─── Entries shown
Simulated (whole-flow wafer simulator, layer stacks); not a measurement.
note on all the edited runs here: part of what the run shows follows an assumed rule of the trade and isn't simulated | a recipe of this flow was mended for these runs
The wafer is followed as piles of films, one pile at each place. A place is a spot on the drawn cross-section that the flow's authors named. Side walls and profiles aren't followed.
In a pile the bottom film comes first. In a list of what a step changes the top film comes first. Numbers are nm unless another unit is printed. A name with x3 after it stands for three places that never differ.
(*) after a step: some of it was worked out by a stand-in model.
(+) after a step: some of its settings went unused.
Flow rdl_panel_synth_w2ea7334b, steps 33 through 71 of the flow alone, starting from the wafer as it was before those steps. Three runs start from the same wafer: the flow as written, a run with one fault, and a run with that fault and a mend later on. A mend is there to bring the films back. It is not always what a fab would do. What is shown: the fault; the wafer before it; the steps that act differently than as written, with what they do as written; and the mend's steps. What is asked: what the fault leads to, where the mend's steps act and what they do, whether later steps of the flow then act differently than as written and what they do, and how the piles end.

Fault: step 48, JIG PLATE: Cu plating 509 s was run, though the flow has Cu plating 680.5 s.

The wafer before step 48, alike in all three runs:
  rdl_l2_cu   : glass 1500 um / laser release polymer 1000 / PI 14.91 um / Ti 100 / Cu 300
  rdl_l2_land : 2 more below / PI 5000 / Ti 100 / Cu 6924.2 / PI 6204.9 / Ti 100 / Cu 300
──────

[Work task] Transcribe all the material, making sure each line matches the original.

[Task output]
Simulated (whole-flow wafer simulator, layer stacks); not a measurement.
note on all the edited runs here: part of what the run shows follows an assumed rule of the trade and isn't simulated | a recipe of this flow was mended for these runs
The wafer is followed as piles of films, one pile at each place. A place is a spot on the drawn cross-section that the flow's authors named. Side walls and profiles aren't followed.
In a pile the bottom film comes first. In a list of what a step changes the top film comes first. Numbers are nm unless another unit is printed. A name with x3 after it stands for three places that never differ.
(*) after a step: some of it was worked out by a stand-in model.
(+) after a step: some of its settings went unused.
Flow rdl_panel_synth_w2ea7334b, steps 33 through 71 of the flow alone, starting from the wafer as it was before those steps. Three runs start from the same wafer: the flow as written, a run with one fault, and a run with that fault and a mend later on. A mend is there to bring the films back. It is not always what a fab would do. What is shown: the fault; the wafer before it; the steps that act differently than as written, with what they do as written; and the mend's steps. What is asked: what the fault leads to, where the mend's steps act and what they do, whether later steps of the flow then act differently than as written and what they do, and how the piles end.

Fault: step 48, JIG PLATE: Cu plating 509 s was run, though the flow has Cu plating 680.5 s.

The wafer before step 48, alike in all three runs:
  rdl_l2_cu   : glass 1500 um / laser release polymer 1000 / PI 14.91 um / Ti 100 / Cu 300
  rdl_l2_land : 2 more below / PI 5000 / Ti 100 / Cu 6924.2 / PI 6204.9 / Ti 100 / Cu 300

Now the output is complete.